## The data
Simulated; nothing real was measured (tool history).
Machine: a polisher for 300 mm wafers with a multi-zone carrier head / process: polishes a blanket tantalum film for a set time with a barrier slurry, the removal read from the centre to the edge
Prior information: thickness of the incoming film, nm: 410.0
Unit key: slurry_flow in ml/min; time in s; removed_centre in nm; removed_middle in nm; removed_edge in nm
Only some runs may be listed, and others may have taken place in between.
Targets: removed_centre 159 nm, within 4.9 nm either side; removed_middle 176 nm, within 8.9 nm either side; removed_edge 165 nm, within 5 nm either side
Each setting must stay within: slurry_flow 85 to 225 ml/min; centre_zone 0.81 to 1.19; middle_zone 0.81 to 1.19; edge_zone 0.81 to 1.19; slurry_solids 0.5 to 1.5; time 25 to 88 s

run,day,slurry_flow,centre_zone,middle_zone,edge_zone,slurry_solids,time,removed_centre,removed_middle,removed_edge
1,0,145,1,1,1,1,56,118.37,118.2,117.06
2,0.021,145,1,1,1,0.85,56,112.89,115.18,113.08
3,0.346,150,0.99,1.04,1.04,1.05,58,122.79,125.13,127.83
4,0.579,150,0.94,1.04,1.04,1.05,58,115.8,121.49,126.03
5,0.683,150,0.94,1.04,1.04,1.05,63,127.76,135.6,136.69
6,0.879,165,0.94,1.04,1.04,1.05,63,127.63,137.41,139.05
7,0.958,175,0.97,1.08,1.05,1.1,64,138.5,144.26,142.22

## Work task
The entire listing needs to be output again, exactly, please.

## Exercise output
Simulated; nothing real was measured (tool history).
Machine: a polisher for 300 mm wafers with a multi-zone carrier head / process: polishes a blanket tantalum film for a set time with a barrier slurry, the removal read from the centre to the edge
Prior information: thickness of the incoming film, nm: 410.0
Unit key: slurry_flow in ml/min; time in s; removed_centre in nm; removed_middle in nm; removed_edge in nm
Only some runs may be listed, and others may have taken place in between.
Targets: removed_centre 159 nm, within 4.9 nm either side; removed_middle 176 nm, within 8.9 nm either side; removed_edge 165 nm, within 5 nm either side
Each setting must stay within: slurry_flow 85 to 225 ml/min; centre_zone 0.81 to 1.19; middle_zone 0.81 to 1.19; edge_zone 0.81 to 1.19; slurry_solids 0.5 to 1.5; time 25 to 88 s

run,day,slurry_flow,centre_zone,middle_zone,edge_zone,slurry_solids,time,removed_centre,removed_middle,removed_edge
1,0,145,1,1,1,1,56,118.37,118.2,117.06
2,0.021,145,1,1,1,0.85,56,112.89,115.18,113.08
3,0.346,150,0.99,1.04,1.04,1.05,58,122.79,125.13,127.83
4,0.579,150,0.94,1.04,1.04,1.05,58,115.8,121.49,126.03
5,0.683,150,0.94,1.04,1.04,1.05,63,127.76,135.6,136.69
6,0.879,165,0.94,1.04,1.04,1.05,63,127.63,137.41,139.05
7,0.958,175,0.97,1.08,1.05,1.1,64,138.5,144.26,142.22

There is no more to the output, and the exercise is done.